════════

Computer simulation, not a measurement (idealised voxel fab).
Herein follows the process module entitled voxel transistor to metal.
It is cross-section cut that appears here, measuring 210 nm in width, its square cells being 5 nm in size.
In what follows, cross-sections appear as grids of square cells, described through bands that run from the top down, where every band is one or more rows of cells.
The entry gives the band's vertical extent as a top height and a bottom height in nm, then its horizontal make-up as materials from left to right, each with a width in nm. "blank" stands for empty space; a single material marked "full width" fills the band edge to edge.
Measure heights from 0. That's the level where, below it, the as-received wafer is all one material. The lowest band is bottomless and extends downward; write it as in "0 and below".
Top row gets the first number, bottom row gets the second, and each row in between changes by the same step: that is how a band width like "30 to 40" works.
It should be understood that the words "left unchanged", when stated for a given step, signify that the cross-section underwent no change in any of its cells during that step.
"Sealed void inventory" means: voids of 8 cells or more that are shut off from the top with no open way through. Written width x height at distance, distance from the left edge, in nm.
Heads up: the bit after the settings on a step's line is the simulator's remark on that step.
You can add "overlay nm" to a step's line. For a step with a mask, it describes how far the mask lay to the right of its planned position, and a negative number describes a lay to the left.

════════

> EXERCISE
The records above are to be restated word for word.

> PROBLEM SOLUTION
Computer simulation, not a measurement (idealised voxel fab).
Herein follows the process module entitled voxel transistor to metal.
It is cross-section cut that appears here, measuring 210 nm in width, its square cells being 5 nm in size.
In what follows, cross-sections appear as grids of square cells, described through bands that run from the top down, where every band is one or more rows of cells.
The entry gives the band's vertical extent as a top height and a bottom height in nm, then its horizontal make-up as materials from left to right, each with a width in nm. "blank" stands for empty space; a single material marked "full width" fills the band edge to edge.
Measure heights from 0. That's the level where, below it, the as-received wafer is all one material. The lowest band is bottomless and extends downward; write it as in "0 and below".
Top row gets the first number, bottom row gets the second, and each row in between changes by the same step: that is how a band width like "30 to 40" works.
It should be understood that the words "left unchanged", when stated for a given step, signify that the cross-section underwent no change in any of its cells during that step.
"Sealed void inventory" means: voids of 8 cells or more that are shut off from the top with no open way through. Written width x height at distance, distance from the left edge, in nm.
Heads up: the bit after the settings on a step's line is the simulator's remark on that step.
You can add "overlay nm" to a step's line. For a step with a mask, it describes how far the mask lay to the right of its planned position, and a negative number describes a lay to the left.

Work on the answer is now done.